[Start of section]

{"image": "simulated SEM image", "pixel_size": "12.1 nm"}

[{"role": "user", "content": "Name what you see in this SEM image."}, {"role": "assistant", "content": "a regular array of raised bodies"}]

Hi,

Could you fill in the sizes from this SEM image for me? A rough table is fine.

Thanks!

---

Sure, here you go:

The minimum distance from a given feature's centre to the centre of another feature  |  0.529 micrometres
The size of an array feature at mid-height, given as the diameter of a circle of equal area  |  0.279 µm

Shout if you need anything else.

[End of section]

• _ASSIGNED TASK_: In your answer, include only the lines above starting at the line that holds "The minimum distance" and ending at the line that holds "The size of", copied exactly.

• _TASK OUTPUT_:
The minimum distance from a given feature's centre to the centre of another feature  |  0.529 micrometres
The size of an array feature at mid-height, given as the diameter of a circle of equal area  |  0.279 µm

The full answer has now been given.